→ **Assignment**:
The records follow. Print, word for word, the first line through the "Notation: cross-section as" line.

------------------------------

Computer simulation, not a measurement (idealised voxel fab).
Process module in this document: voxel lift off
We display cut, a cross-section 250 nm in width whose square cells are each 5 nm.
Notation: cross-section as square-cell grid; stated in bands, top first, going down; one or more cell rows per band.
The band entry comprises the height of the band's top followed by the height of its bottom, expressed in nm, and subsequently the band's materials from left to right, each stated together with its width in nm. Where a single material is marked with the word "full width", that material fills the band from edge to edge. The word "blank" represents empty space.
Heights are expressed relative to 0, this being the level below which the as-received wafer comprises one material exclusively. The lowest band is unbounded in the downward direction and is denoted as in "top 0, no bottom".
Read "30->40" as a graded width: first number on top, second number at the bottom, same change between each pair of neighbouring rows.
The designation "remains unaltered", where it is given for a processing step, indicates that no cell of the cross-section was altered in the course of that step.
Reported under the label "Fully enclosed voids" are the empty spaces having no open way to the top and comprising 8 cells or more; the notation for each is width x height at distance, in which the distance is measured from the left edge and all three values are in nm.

------------------------------

→ **Exercise solution**:
Computer simulation, not a measurement (idealised voxel fab).
Process module in this document: voxel lift off
We display cut, a cross-section 250 nm in width whose square cells are each 5 nm.
Notation: cross-section as square-cell grid; stated in bands, top first, going down; one or more cell rows per band.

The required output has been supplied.